▶ [Available data]:
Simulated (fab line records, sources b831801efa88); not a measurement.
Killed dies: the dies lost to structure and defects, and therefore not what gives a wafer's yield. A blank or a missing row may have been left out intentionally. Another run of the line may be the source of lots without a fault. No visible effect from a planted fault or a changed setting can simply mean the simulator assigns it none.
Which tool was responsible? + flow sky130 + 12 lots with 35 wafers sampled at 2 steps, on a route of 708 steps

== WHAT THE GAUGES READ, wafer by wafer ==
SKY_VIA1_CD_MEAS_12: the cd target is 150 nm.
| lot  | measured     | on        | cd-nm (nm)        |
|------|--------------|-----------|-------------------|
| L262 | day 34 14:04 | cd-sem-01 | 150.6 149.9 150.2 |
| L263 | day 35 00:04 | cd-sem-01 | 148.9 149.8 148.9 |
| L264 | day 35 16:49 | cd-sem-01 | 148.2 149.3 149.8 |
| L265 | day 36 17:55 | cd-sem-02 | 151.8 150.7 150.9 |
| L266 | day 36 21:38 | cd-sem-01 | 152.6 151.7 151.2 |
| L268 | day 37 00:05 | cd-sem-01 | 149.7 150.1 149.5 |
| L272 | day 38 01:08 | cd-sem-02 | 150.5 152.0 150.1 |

▶ [Work task]: Transcribe the entries above, every line exactly as it reads.

▶ [Answer box]:
Simulated (fab line records, sources b831801efa88); not a measurement.
Killed dies: the dies lost to structure and defects, and therefore not what gives a wafer's yield. A blank or a missing row may have been left out intentionally. Another run of the line may be the source of lots without a fault. No visible effect from a planted fault or a changed setting can simply mean the simulator assigns it none.
Which tool was responsible? + flow sky130 + 12 lots with 35 wafers sampled at 2 steps, on a route of 708 steps

== WHAT THE GAUGES READ, wafer by wafer ==
SKY_VIA1_CD_MEAS_12: the cd target is 150 nm.
| lot  | measured     | on        | cd-nm (nm)        |
|------|--------------|-----------|-------------------|
| L262 | day 34 14:04 | cd-sem-01 | 150.6 149.9 150.2 |
| L263 | day 35 00:04 | cd-sem-01 | 148.9 149.8 148.9 |
| L264 | day 35 16:49 | cd-sem-01 | 148.2 149.3 149.8 |
| L265 | day 36 17:55 | cd-sem-02 | 151.8 150.7 150.9 |
| L266 | day 36 21:38 | cd-sem-01 | 152.6 151.7 151.2 |
| L268 | day 37 00:05 | cd-sem-01 | 149.7 150.1 149.5 |
| L272 | day 38 01:08 | cd-sem-02 | 150.5 152.0 150.1 |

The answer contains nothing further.